------ Material shown

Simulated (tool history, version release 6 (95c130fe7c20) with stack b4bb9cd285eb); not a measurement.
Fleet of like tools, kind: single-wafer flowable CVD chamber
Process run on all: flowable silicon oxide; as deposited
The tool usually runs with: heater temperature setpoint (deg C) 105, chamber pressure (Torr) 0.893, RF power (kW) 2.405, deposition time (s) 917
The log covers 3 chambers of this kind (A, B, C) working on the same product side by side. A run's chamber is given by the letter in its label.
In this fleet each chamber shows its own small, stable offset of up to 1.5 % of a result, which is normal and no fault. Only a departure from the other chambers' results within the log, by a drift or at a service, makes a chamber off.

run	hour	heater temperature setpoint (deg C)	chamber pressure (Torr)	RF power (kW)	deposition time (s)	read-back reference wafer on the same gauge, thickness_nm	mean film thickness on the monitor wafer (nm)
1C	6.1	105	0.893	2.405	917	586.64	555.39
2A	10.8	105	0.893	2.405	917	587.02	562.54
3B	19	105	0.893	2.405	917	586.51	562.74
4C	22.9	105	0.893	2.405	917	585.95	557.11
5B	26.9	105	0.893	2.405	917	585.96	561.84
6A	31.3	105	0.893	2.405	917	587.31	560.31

------------

Task item ->
Everything in the material above should be output exactly.

Exercise response ->
Simulated (tool history, version release 6 (95c130fe7c20) with stack b4bb9cd285eb); not a measurement.
Fleet of like tools, kind: single-wafer flowable CVD chamber
Process run on all: flowable silicon oxide; as deposited
The tool usually runs with: heater temperature setpoint (deg C) 105, chamber pressure (Torr) 0.893, RF power (kW) 2.405, deposition time (s) 917
The log covers 3 chambers of this kind (A, B, C) working on the same product side by side. A run's chamber is given by the letter in its label.
In this fleet each chamber shows its own small, stable offset of up to 1.5 % of a result, which is normal and no fault. Only a departure from the other chambers' results within the log, by a drift or at a service, makes a chamber off.

run	hour	heater temperature setpoint (deg C)	chamber pressure (Torr)	RF power (kW)	deposition time (s)	read-back reference wafer on the same gauge, thickness_nm	mean film thickness on the monitor wafer (nm)
1C	6.1	105	0.893	2.405	917	586.64	555.39
2A	10.8	105	0.893	2.405	917	587.02	562.54
3B	19	105	0.893	2.405	917	586.51	562.74
4C	22.9	105	0.893	2.405	917	585.95	557.11
5B	26.9	105	0.893	2.405	917	585.96	561.84
6A	31.3	105	0.893	2.405	917	587.31	560.31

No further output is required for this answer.